__STORED DATA__.
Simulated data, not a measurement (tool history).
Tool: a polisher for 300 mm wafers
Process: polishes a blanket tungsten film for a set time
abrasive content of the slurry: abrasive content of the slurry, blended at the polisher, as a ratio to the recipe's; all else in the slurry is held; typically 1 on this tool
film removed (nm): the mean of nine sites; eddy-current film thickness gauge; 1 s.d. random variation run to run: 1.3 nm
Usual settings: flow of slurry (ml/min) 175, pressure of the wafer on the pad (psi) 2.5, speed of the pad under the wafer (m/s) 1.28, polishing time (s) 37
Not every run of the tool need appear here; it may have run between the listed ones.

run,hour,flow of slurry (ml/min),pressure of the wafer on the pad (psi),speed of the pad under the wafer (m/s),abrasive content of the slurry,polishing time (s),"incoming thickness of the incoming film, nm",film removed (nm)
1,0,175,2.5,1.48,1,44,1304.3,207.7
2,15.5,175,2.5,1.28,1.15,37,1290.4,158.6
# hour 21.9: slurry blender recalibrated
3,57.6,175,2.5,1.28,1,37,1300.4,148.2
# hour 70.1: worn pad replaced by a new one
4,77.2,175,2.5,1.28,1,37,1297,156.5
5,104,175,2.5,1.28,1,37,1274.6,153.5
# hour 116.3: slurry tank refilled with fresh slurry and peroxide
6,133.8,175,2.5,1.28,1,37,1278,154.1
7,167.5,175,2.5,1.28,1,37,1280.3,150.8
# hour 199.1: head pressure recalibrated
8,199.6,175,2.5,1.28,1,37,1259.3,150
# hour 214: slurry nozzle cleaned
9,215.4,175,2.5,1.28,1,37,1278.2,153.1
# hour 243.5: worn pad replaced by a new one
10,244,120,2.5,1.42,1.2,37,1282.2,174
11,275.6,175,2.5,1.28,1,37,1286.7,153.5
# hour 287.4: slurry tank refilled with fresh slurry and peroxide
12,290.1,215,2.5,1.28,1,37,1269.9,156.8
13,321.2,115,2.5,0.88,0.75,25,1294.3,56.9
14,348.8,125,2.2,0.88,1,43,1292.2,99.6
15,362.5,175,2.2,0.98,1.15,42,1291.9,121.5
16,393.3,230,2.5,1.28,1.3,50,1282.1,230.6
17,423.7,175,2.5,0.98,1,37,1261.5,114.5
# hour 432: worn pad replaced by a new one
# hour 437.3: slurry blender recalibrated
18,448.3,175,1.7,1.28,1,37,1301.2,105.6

__BRIEF__. Exactly repeat the lines running from the top of the listing to the line bearing "2,15.5,175,2.5,1.28,1.15,37,1290.4,158.6", both of those lines included, and only them.

__ANSWER SECTION__.
Simulated data, not a measurement (tool history).
Tool: a polisher for 300 mm wafers
Process: polishes a blanket tungsten film for a set time
abrasive content of the slurry: abrasive content of the slurry, blended at the polisher, as a ratio to the recipe's; all else in the slurry is held; typically 1 on this tool
film removed (nm): the mean of nine sites; eddy-current film thickness gauge; 1 s.d. random variation run to run: 1.3 nm
Usual settings: flow of slurry (ml/min) 175, pressure of the wafer on the pad (psi) 2.5, speed of the pad under the wafer (m/s) 1.28, polishing time (s) 37
Not every run of the tool need appear here; it may have run between the listed ones.

run,hour,flow of slurry (ml/min),pressure of the wafer on the pad (psi),speed of the pad under the wafer (m/s),abrasive content of the slurry,polishing time (s),"incoming thickness of the incoming film, nm",film removed (nm)
1,0,175,2.5,1.48,1,44,1304.3,207.7
2,15.5,175,2.5,1.28,1.15,37,1290.4,158.6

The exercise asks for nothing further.